Set out exactly, line by line, the stretch of data below that begins at the line containing "ON THE SPLIT" and ends at the line containing "Si3N4_of_SPACER_CVD_03.thkNm (the simulator's", with both ends kept.

*** Opening RECORDS SUPPLIED ***
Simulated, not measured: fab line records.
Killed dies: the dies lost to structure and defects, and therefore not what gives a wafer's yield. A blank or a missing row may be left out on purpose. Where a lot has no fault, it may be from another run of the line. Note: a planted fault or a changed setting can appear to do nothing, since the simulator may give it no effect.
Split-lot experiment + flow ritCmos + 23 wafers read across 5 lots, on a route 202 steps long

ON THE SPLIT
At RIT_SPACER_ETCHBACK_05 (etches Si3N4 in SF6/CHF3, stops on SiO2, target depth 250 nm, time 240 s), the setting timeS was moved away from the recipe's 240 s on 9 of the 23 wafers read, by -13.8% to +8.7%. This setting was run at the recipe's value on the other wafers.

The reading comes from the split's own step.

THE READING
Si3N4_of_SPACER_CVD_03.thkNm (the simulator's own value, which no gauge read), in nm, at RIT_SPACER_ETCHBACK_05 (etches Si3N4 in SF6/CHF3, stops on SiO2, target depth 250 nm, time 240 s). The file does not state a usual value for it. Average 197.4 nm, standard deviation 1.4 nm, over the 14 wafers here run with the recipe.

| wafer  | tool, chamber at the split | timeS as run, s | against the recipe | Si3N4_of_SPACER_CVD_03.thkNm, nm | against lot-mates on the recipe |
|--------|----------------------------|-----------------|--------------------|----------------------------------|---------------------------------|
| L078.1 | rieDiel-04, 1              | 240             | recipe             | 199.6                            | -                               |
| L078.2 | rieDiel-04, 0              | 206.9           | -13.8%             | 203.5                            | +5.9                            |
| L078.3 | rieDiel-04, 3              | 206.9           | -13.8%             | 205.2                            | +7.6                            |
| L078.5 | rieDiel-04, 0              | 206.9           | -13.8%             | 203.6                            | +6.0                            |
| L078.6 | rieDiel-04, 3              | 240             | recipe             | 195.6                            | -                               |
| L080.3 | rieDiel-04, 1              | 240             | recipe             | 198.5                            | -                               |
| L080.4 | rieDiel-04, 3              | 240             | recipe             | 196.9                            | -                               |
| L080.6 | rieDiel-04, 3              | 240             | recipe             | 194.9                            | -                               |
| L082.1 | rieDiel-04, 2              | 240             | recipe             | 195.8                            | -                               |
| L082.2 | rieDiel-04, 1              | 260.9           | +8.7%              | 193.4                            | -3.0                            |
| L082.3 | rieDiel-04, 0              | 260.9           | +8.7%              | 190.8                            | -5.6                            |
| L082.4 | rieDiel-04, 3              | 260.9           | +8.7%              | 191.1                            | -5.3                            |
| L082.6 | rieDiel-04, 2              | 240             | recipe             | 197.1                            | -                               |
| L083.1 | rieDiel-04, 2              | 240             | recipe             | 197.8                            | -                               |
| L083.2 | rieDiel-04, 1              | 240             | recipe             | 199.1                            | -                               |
*** Closing RECORDS SUPPLIED ***

## ANSWER AREA
ON THE SPLIT
At RIT_SPACER_ETCHBACK_05 (etches Si3N4 in SF6/CHF3, stops on SiO2, target depth 250 nm, time 240 s), the setting timeS was moved away from the recipe's 240 s on 9 of the 23 wafers read, by -13.8% to +8.7%. This setting was run at the recipe's value on the other wafers.

The reading comes from the split's own step.

THE READING
Si3N4_of_SPACER_CVD_03.thkNm (the simulator's own value, which no gauge read), in nm, at RIT_SPACER_ETCHBACK_05 (etches Si3N4 in SF6/CHF3, stops on SiO2, target depth 250 nm, time 240 s). The file does not state a usual value for it. Average 197.4 nm, standard deviation 1.4 nm, over the 14 wafers here run with the recipe.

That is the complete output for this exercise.